• [Work task] Reproduce the complete listing without any deviation.

• [Provided material]
━━━━━━━━━━
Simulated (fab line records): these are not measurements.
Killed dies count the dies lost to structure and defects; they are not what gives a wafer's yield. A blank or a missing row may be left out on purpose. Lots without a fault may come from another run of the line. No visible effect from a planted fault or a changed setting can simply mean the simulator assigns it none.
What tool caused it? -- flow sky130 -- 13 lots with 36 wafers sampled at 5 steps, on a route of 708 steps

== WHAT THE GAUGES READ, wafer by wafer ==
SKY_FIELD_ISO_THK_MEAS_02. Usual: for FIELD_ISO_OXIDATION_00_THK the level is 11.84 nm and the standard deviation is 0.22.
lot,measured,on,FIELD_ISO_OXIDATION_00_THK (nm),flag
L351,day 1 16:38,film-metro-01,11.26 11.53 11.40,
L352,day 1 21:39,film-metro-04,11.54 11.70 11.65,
━━━━━━━━━━

• [Exercise result]
Simulated (fab line records): these are not measurements.
Killed dies count the dies lost to structure and defects; they are not what gives a wafer's yield. A blank or a missing row may be left out on purpose. Lots without a fault may come from another run of the line. No visible effect from a planted fault or a changed setting can simply mean the simulator assigns it none.
What tool caused it? -- flow sky130 -- 13 lots with 36 wafers sampled at 5 steps, on a route of 708 steps

== WHAT THE GAUGES READ, wafer by wafer ==
SKY_FIELD_ISO_THK_MEAS_02. Usual: for FIELD_ISO_OXIDATION_00_THK the level is 11.84 nm and the standard deviation is 0.22.
lot,measured,on,FIELD_ISO_OXIDATION_00_THK (nm),flag
L351,day 1 16:38,film-metro-01,11.26 11.53 11.40,
L352,day 1 21:39,film-metro-04,11.54 11.70 11.65,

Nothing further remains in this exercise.